Data under study:
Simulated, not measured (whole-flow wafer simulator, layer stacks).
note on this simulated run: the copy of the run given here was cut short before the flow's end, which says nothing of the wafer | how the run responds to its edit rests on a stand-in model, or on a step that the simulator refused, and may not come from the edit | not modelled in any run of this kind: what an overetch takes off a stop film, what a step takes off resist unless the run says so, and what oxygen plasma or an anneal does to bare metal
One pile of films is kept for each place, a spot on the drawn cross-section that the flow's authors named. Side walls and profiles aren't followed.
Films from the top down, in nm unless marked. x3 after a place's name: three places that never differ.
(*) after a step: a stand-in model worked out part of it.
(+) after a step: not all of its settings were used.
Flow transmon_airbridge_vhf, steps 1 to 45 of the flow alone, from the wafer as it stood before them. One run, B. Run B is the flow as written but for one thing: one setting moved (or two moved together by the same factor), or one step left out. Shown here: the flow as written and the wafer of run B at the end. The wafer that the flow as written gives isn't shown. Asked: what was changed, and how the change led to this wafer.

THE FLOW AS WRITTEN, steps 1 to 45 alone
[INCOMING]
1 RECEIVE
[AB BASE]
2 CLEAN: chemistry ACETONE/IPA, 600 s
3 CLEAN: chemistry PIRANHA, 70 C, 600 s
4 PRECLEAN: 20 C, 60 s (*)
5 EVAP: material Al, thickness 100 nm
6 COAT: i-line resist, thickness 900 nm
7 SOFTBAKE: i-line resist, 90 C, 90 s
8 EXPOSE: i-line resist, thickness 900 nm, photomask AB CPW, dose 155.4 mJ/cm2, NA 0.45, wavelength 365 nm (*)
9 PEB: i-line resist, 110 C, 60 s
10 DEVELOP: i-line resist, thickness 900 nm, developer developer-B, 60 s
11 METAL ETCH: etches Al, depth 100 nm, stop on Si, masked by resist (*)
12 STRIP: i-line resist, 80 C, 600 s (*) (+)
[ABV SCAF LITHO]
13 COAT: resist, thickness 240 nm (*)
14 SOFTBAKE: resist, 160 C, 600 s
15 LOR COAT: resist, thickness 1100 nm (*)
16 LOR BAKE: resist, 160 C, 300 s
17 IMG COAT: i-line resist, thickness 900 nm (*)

Requirement:
Starting at the line above that contains "Flow transmon_airbridge_vhf, steps", repeat each line exactly up to and including the line that contains "10 DEVELOP: i-line", and stop there.

Exercise response:
Flow transmon_airbridge_vhf, steps 1 to 45 of the flow alone, from the wafer as it stood before them. One run, B. Run B is the flow as written but for one thing: one setting moved (or two moved together by the same factor), or one step left out. Shown here: the flow as written and the wafer of run B at the end. The wafer that the flow as written gives isn't shown. Asked: what was changed, and how the change led to this wafer.

THE FLOW AS WRITTEN, steps 1 to 45 alone
[INCOMING]
1 RECEIVE
[AB BASE]
2 CLEAN: chemistry ACETONE/IPA, 600 s
3 CLEAN: chemistry PIRANHA, 70 C, 600 s
4 PRECLEAN: 20 C, 60 s (*)
5 EVAP: material Al, thickness 100 nm
6 COAT: i-line resist, thickness 900 nm
7 SOFTBAKE: i-line resist, 90 C, 90 s
8 EXPOSE: i-line resist, thickness 900 nm, photomask AB CPW, dose 155.4 mJ/cm2, NA 0.45, wavelength 365 nm (*)
9 PEB: i-line resist, 110 C, 60 s
10 DEVELOP: i-line resist, thickness 900 nm, developer developer-B, 60 s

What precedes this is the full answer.